Copying exactly, give the lines in the material below from the one with "Run 2, hour" to the one with "Run 4, hour", ends included, and nothing besides.

• Data extracts:
+ + + + +

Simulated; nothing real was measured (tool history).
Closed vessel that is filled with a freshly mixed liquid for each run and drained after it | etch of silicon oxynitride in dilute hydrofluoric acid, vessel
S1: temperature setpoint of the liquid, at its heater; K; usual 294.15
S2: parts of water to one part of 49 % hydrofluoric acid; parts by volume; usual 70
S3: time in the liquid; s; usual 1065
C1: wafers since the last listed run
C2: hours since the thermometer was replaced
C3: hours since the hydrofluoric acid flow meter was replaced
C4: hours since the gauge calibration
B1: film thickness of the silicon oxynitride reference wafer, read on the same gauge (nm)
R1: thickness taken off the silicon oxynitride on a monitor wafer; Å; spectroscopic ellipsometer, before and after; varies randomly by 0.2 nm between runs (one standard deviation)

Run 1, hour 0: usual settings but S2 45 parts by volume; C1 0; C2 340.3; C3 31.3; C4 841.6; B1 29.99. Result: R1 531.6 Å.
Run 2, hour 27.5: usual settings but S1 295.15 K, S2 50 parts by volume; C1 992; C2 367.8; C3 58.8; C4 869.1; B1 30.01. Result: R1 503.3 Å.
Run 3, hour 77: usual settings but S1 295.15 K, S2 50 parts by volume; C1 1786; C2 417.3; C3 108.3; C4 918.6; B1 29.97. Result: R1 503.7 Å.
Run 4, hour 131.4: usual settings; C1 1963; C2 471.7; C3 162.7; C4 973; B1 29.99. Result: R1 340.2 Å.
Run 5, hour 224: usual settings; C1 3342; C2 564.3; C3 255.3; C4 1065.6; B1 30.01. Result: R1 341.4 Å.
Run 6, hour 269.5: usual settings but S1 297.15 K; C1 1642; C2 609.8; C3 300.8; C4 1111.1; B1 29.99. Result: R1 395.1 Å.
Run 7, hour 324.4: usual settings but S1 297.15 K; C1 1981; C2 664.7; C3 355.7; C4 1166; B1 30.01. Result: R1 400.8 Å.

+ + + + +

• Your solution:
Run 2, hour 27.5: usual settings but S1 295.15 K, S2 50 parts by volume; C1 992; C2 367.8; C3 58.8; C4 869.1; B1 30.01. Result: R1 503.3 Å.
Run 3, hour 77: usual settings but S1 295.15 K, S2 50 parts by volume; C1 1786; C2 417.3; C3 108.3; C4 918.6; B1 29.97. Result: R1 503.7 Å.
Run 4, hour 131.4: usual settings; C1 1963; C2 471.7; C3 162.7; C4 973; B1 29.99. Result: R1 340.2 Å.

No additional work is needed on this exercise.